◆ **Work order**
Without changing anything, copy out each entry.

-- Opening Marker --

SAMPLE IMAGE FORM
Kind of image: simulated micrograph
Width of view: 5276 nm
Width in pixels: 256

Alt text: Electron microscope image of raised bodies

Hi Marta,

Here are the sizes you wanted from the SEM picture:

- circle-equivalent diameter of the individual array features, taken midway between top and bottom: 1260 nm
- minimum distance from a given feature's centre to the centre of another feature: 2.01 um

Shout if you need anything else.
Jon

-- Closing Marker --

◆ **Exercise output**
SAMPLE IMAGE FORM
Kind of image: simulated micrograph
Width of view: 5276 nm
Width in pixels: 256

Alt text: Electron microscope image of raised bodies

Hi Marta,

Here are the sizes you wanted from the SEM picture:

- circle-equivalent diameter of the individual array features, taken midway between top and bottom: 1260 nm
- minimum distance from a given feature's centre to the centre of another feature: 2.01 um

Shout if you need anything else.
Jon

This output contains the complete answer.